EXTRACTED MATERIAL Start Marker

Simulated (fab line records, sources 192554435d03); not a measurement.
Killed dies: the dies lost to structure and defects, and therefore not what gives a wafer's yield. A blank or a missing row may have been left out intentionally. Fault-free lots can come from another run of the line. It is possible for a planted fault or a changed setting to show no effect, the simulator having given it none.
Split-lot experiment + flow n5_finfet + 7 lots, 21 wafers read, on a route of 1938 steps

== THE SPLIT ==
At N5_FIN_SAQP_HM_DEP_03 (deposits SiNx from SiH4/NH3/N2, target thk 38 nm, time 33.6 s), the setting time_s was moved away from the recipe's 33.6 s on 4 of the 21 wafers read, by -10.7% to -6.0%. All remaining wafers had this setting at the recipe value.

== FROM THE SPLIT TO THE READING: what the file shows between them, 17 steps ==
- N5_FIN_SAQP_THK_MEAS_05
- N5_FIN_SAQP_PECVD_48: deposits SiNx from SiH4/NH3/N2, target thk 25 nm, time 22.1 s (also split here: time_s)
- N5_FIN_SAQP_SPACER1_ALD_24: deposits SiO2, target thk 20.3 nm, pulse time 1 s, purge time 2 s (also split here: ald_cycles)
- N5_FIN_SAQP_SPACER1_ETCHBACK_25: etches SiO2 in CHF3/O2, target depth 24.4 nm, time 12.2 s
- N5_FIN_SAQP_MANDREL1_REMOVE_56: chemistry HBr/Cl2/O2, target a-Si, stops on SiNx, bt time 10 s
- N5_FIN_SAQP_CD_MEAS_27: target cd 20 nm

EXTRACTED MATERIAL End Marker

_WORK INSTRUCTION_
Please transcribe the listing in its entirety, exactly.

_RESULT_
Simulated (fab line records, sources 192554435d03); not a measurement.
Killed dies: the dies lost to structure and defects, and therefore not what gives a wafer's yield. A blank or a missing row may have been left out intentionally. Fault-free lots can come from another run of the line. It is possible for a planted fault or a changed setting to show no effect, the simulator having given it none.
Split-lot experiment + flow n5_finfet + 7 lots, 21 wafers read, on a route of 1938 steps

== THE SPLIT ==
At N5_FIN_SAQP_HM_DEP_03 (deposits SiNx from SiH4/NH3/N2, target thk 38 nm, time 33.6 s), the setting time_s was moved away from the recipe's 33.6 s on 4 of the 21 wafers read, by -10.7% to -6.0%. All remaining wafers had this setting at the recipe value.

== FROM THE SPLIT TO THE READING: what the file shows between them, 17 steps ==
- N5_FIN_SAQP_THK_MEAS_05
- N5_FIN_SAQP_PECVD_48: deposits SiNx from SiH4/NH3/N2, target thk 25 nm, time 22.1 s (also split here: time_s)
- N5_FIN_SAQP_SPACER1_ALD_24: deposits SiO2, target thk 20.3 nm, pulse time 1 s, purge time 2 s (also split here: ald_cycles)
- N5_FIN_SAQP_SPACER1_ETCHBACK_25: etches SiO2 in CHF3/O2, target depth 24.4 nm, time 12.2 s
- N5_FIN_SAQP_MANDREL1_REMOVE_56: chemistry HBr/Cl2/O2, target a-Si, stops on SiNx, bt time 10 s
- N5_FIN_SAQP_CD_MEAS_27: target cd 20 nm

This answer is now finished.